__Work item__: Each line from the start of the data below through the one containing "diameter calculated from" must be reproduced exactly.

__Data for review__:
# # # # # # #

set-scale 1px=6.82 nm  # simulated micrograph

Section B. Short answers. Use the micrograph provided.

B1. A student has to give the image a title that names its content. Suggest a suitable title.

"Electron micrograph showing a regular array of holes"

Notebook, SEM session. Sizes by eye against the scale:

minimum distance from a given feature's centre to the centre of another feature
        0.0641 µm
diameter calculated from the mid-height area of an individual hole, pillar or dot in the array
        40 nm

# # # # # # #

__Exercise answer__:
set-scale 1px=6.82 nm  # simulated micrograph

Section B. Short answers. Use the micrograph provided.

B1. A student has to give the image a title that names its content. Suggest a suitable title.

"Electron micrograph showing a regular array of holes"

Notebook, SEM session. Sizes by eye against the scale:

minimum distance from a given feature's centre to the centre of another feature
        0.0641 µm
diameter calculated from the mid-height area of an individual hole, pillar or dot in the array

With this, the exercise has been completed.